WORK TASK:
Only one stretch of the data is wanted: the line containing "P3: etch of", the line containing "P4: etch of", and every line between them, copied exactly.

ENTRIES PROVIDED:
....................
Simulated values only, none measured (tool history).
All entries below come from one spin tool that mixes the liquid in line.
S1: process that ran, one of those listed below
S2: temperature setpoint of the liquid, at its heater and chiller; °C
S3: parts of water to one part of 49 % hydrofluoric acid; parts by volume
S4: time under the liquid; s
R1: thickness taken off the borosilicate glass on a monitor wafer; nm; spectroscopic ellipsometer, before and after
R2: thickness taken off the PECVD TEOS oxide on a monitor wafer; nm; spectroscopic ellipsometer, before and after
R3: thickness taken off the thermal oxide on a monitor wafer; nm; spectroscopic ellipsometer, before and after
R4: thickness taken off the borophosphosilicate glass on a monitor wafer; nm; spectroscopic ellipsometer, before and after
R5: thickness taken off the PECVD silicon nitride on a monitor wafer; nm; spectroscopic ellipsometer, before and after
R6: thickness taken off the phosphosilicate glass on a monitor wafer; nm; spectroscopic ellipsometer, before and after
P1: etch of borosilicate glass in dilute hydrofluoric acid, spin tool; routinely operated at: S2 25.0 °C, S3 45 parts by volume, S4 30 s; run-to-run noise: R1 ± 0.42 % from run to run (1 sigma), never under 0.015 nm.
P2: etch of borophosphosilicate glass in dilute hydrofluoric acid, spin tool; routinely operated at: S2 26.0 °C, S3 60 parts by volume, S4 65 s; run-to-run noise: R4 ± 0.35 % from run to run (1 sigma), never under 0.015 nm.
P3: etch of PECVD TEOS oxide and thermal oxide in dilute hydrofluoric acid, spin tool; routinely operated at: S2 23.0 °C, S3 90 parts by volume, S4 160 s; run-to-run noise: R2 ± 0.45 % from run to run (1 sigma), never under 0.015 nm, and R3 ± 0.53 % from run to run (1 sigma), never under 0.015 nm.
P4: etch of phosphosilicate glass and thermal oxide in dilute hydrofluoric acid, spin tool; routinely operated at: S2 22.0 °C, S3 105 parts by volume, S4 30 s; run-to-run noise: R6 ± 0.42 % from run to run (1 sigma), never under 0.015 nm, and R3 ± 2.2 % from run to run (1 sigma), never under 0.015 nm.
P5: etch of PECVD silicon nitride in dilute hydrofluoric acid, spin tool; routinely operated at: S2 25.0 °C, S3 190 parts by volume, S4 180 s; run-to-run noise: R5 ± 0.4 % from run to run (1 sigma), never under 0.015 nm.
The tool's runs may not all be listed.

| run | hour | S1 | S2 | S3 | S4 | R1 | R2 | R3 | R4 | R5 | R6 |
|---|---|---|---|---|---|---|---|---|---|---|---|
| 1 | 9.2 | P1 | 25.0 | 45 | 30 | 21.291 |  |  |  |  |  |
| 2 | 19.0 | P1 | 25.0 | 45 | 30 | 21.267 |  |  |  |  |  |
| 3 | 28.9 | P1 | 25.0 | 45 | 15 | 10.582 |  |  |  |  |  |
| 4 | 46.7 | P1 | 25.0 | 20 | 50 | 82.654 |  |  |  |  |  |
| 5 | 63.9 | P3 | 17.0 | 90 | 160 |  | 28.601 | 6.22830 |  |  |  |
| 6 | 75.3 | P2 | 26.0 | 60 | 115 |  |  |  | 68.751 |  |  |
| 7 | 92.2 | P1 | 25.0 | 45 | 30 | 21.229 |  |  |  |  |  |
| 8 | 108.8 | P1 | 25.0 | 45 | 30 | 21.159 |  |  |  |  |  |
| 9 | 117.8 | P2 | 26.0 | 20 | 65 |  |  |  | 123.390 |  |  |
....................

TASK RESPONSE:
P3: etch of PECVD TEOS oxide and thermal oxide in dilute hydrofluoric acid, spin tool; routinely operated at: S2 23.0 °C, S3 90 parts by volume, S4 160 s; run-to-run noise: R2 ± 0.45 % from run to run (1 sigma), never under 0.015 nm, and R3 ± 0.53 % from run to run (1 sigma), never under 0.015 nm.
P4: etch of phosphosilicate glass and thermal oxide in dilute hydrofluoric acid, spin tool; routinely operated at: S2 22.0 °C, S3 105 parts by volume, S4 30 s; run-to-run noise: R6 ± 0.42 % from run to run (1 sigma), never under 0.015 nm, and R3 ± 2.2 % from run to run (1 sigma), never under 0.015 nm.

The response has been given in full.